Extracted material: Begin

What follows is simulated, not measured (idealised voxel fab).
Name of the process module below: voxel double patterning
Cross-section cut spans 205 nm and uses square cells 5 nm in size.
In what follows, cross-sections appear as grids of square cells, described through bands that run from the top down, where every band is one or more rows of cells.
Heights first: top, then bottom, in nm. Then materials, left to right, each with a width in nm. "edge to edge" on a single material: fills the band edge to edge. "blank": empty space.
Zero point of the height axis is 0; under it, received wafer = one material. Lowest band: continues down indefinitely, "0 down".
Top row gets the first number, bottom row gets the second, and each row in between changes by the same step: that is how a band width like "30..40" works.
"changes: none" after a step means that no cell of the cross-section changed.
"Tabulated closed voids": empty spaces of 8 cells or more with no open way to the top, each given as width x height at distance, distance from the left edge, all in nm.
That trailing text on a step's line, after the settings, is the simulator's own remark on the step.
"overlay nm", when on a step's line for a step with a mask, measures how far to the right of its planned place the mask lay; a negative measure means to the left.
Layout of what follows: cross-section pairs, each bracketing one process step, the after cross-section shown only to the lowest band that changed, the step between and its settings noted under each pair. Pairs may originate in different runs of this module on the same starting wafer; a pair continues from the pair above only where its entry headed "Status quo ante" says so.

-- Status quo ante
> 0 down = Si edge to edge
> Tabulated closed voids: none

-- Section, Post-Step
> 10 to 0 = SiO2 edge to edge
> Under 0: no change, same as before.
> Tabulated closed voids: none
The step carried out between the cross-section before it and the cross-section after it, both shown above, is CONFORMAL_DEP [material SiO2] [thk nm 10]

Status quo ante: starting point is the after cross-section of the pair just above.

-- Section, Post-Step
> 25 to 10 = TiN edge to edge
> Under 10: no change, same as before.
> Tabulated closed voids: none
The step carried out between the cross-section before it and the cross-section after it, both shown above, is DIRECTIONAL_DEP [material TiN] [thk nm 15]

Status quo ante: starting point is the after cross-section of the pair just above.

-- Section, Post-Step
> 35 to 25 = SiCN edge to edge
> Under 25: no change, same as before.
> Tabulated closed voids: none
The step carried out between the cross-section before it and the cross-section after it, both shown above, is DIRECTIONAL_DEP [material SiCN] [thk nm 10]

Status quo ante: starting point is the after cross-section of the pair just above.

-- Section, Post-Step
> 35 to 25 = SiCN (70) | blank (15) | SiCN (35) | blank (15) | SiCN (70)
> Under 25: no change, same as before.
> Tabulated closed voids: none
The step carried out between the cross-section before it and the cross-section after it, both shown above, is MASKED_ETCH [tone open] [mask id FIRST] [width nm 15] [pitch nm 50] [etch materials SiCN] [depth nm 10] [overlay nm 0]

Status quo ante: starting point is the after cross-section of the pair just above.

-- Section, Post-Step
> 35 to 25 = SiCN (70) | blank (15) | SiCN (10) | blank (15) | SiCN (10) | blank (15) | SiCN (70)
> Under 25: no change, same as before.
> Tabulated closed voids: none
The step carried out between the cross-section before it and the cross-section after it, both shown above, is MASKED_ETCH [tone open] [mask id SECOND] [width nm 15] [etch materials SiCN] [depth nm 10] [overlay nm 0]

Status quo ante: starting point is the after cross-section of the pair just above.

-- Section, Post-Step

Extracted material: End

## Activity
Only the lines from the beginning of the material through the line with "Zero point of" should appear in the answer, each copied exactly.

## Exercise result
What follows is simulated, not measured (idealised voxel fab).
Name of the process module below: voxel double patterning
Cross-section cut spans 205 nm and uses square cells 5 nm in size.
In what follows, cross-sections appear as grids of square cells, described through bands that run from the top down, where every band is one or more rows of cells.
Heights first: top, then bottom, in nm. Then materials, left to right, each with a width in nm. "edge to edge" on a single material: fills the band edge to edge. "blank": empty space.
Zero point of the height axis is 0; under it, received wafer = one material. Lowest band: continues down indefinitely, "0 down".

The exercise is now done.